▶ [EXERCISE DATA]:
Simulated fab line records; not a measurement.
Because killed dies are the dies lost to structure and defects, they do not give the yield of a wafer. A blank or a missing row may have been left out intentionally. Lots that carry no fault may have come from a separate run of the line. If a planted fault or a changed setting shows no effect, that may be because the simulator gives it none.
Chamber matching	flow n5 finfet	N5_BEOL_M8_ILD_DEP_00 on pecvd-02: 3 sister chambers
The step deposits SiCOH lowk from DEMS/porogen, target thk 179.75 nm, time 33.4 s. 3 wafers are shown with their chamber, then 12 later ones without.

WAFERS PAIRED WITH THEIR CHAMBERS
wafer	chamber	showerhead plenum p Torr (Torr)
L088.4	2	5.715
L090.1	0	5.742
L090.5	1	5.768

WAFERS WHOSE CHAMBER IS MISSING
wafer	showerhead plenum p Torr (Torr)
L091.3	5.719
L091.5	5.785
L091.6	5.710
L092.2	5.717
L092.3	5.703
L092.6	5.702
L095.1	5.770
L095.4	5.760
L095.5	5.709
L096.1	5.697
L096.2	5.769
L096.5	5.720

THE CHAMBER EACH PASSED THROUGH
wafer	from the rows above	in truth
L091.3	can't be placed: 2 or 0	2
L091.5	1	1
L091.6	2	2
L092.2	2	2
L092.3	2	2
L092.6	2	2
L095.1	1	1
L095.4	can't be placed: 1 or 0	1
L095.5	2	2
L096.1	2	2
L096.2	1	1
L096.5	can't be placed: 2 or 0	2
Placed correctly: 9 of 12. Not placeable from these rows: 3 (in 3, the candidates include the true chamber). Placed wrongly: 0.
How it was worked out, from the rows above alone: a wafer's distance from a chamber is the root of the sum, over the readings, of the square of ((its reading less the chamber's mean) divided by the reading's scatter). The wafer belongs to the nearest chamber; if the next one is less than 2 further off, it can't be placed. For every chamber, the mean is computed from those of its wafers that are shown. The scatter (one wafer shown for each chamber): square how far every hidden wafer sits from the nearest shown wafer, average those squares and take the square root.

▶ [REQUIREMENT]: Please, from the entries above, set down exactly the lines from the one containing "The step deposits" through the one containing "Placed correctly: 9", and only those.

▶ [ANSWER SECTION]:
The step deposits SiCOH lowk from DEMS/porogen, target thk 179.75 nm, time 33.4 s. 3 wafers are shown with their chamber, then 12 later ones without.

WAFERS PAIRED WITH THEIR CHAMBERS
wafer	chamber	showerhead plenum p Torr (Torr)
L088.4	2	5.715
L090.1	0	5.742
L090.5	1	5.768

WAFERS WHOSE CHAMBER IS MISSING
wafer	showerhead plenum p Torr (Torr)
L091.3	5.719
L091.5	5.785
L091.6	5.710
L092.2	5.717
L092.3	5.703
L092.6	5.702
L095.1	5.770
L095.4	5.760
L095.5	5.709
L096.1	5.697
L096.2	5.769
L096.5	5.720

THE CHAMBER EACH PASSED THROUGH
wafer	from the rows above	in truth
L091.3	can't be placed: 2 or 0	2
L091.5	1	1
L091.6	2	2
L092.2	2	2
L092.3	2	2
L092.6	2	2
L095.1	1	1
L095.4	can't be placed: 1 or 0	1
L095.5	2	2
L096.1	2	2
L096.2	1	1
L096.5	can't be placed: 2 or 0	2
Placed correctly: 9 of 12. Not placeable from these rows: 3 (in 3, the candidates include the true chamber). Placed wrongly: 0.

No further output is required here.